--- --- ---

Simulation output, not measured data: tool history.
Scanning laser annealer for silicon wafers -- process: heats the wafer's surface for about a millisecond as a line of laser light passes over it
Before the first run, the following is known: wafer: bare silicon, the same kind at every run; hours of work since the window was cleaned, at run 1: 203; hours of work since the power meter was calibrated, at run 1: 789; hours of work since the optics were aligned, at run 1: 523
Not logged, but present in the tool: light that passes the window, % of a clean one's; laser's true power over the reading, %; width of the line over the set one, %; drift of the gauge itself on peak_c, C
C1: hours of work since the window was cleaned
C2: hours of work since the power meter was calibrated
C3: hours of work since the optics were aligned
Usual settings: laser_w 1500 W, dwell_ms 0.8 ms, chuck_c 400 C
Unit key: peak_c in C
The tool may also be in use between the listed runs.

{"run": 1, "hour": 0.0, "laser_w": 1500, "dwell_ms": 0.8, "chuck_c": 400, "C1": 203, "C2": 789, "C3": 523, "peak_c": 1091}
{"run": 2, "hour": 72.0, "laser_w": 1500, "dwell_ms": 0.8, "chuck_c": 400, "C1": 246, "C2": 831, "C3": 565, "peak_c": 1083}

--- --- ---

WORK INSTRUCTION => Produce a word-for-word copy of everything above from the line holding "C1: hours of" down to the line holding "Unit key: peak_c in C", with both of those lines kept.

EXERCISE RESULT =>
C1: hours of work since the window was cleaned
C2: hours of work since the power meter was calibrated
C3: hours of work since the optics were aligned
Usual settings: laser_w 1500 W, dwell_ms 0.8 ms, chuck_c 400 C
Unit key: peak_c in C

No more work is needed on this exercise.